Exercise: Your task is to reproduce the entries below word for word.

Available data section start
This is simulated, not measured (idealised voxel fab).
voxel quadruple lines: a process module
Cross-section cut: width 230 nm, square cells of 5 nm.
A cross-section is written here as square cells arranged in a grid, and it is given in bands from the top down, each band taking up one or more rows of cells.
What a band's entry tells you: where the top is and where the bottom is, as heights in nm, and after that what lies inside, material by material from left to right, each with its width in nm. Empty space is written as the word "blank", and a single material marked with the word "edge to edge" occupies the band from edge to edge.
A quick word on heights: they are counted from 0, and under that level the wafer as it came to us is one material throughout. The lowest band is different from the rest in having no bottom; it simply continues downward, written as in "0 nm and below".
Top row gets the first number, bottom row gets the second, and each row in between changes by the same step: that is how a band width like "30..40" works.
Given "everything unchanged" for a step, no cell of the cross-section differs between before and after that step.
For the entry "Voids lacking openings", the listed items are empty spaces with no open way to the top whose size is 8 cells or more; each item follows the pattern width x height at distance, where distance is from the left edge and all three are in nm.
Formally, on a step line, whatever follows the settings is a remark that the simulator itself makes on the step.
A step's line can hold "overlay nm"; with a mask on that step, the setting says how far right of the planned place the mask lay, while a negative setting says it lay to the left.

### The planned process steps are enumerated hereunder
Available data section end

Exercise output:
This is simulated, not measured (idealised voxel fab).
voxel quadruple lines: a process module
Cross-section cut: width 230 nm, square cells of 5 nm.
A cross-section is written here as square cells arranged in a grid, and it is given in bands from the top down, each band taking up one or more rows of cells.
What a band's entry tells you: where the top is and where the bottom is, as heights in nm, and after that what lies inside, material by material from left to right, each with its width in nm. Empty space is written as the word "blank", and a single material marked with the word "edge to edge" occupies the band from edge to edge.
A quick word on heights: they are counted from 0, and under that level the wafer as it came to us is one material throughout. The lowest band is different from the rest in having no bottom; it simply continues downward, written as in "0 nm and below".
Top row gets the first number, bottom row gets the second, and each row in between changes by the same step: that is how a band width like "30..40" works.
Given "everything unchanged" for a step, no cell of the cross-section differs between before and after that step.
For the entry "Voids lacking openings", the listed items are empty spaces with no open way to the top whose size is 8 cells or more; each item follows the pattern width x height at distance, where distance is from the left edge and all three are in nm.
Formally, on a step line, whatever follows the settings is a remark that the simulator itself makes on the step.
A step's line can hold "overlay nm"; with a mask on that step, the setting says how far right of the planned place the mask lay, while a negative setting says it lay to the left.

### The planned process steps are enumerated hereunder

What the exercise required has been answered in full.